--- Source information ---
>>>

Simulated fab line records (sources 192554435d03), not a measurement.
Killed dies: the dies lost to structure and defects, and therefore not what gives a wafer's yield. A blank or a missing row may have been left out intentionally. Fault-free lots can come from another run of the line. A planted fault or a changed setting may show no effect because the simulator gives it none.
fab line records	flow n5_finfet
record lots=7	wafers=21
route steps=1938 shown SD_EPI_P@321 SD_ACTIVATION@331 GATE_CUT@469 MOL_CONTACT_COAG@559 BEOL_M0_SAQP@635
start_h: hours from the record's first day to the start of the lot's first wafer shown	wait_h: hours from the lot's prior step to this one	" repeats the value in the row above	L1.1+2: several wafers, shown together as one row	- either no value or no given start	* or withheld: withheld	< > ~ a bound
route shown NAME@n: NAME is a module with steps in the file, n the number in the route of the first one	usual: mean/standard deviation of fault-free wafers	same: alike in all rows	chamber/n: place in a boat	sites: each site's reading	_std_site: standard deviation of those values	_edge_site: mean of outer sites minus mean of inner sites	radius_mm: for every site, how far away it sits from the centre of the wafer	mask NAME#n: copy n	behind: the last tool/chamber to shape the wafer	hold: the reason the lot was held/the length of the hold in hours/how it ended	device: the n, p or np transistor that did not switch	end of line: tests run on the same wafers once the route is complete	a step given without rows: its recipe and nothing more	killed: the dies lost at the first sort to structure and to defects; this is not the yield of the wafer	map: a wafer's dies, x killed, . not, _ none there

<<<

--- Work task ---
Please give an exact restatement of only the lines from the beginning of the material above to the line with "start_h: hours from", inclusive.

--- Written reply ---
Simulated fab line records (sources 192554435d03), not a measurement.
Killed dies: the dies lost to structure and defects, and therefore not what gives a wafer's yield. A blank or a missing row may have been left out intentionally. Fault-free lots can come from another run of the line. A planted fault or a changed setting may show no effect because the simulator gives it none.
fab line records	flow n5_finfet
record lots=7	wafers=21
route steps=1938 shown SD_EPI_P@321 SD_ACTIVATION@331 GATE_CUT@469 MOL_CONTACT_COAG@559 BEOL_M0_SAQP@635
start_h: hours from the record's first day to the start of the lot's first wafer shown	wait_h: hours from the lot's prior step to this one	" repeats the value in the row above	L1.1+2: several wafers, shown together as one row	- either no value or no given start	* or withheld: withheld	< > ~ a bound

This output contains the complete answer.